* _Assignment_
Exactly the lines starting at the line containing "A step followed" and ending at the line containing "11 | ETCH |" are to be written out from the listing below, both included.

===== Excerpted records
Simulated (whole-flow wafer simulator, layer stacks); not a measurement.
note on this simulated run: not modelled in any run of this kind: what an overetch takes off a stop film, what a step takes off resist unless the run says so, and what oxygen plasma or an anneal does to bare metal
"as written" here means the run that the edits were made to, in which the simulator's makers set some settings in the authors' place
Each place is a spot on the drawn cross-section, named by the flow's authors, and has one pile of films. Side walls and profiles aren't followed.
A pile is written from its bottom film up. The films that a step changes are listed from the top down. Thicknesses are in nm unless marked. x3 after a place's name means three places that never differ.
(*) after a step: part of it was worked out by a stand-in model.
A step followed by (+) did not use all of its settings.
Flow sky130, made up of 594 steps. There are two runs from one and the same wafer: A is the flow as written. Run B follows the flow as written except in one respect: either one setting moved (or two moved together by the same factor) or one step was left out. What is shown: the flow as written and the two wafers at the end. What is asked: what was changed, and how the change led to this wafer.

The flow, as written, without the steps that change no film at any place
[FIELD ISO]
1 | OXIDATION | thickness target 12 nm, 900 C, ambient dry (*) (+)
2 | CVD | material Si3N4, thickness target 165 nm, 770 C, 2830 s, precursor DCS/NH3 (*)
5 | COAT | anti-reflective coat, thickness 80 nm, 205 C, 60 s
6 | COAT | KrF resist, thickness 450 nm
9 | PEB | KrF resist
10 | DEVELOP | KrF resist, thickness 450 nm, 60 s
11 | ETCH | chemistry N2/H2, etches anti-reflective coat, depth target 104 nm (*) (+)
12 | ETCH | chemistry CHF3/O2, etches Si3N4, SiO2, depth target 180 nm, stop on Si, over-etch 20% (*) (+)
==========

* _Written solution_
A step followed by (+) did not use all of its settings.
Flow sky130, made up of 594 steps. There are two runs from one and the same wafer: A is the flow as written. Run B follows the flow as written except in one respect: either one setting moved (or two moved together by the same factor) or one step was left out. What is shown: the flow as written and the two wafers at the end. What is asked: what was changed, and how the change led to this wafer.

The flow, as written, without the steps that change no film at any place
[FIELD ISO]
1 | OXIDATION | thickness target 12 nm, 900 C, ambient dry (*) (+)
2 | CVD | material Si3N4, thickness target 165 nm, 770 C, 2830 s, precursor DCS/NH3 (*)
5 | COAT | anti-reflective coat, thickness 80 nm, 205 C, 60 s
6 | COAT | KrF resist, thickness 450 nm
9 | PEB | KrF resist
10 | DEVELOP | KrF resist, thickness 450 nm, 60 s
11 | ETCH | chemistry N2/H2, etches anti-reflective coat, depth target 104 nm (*) (+)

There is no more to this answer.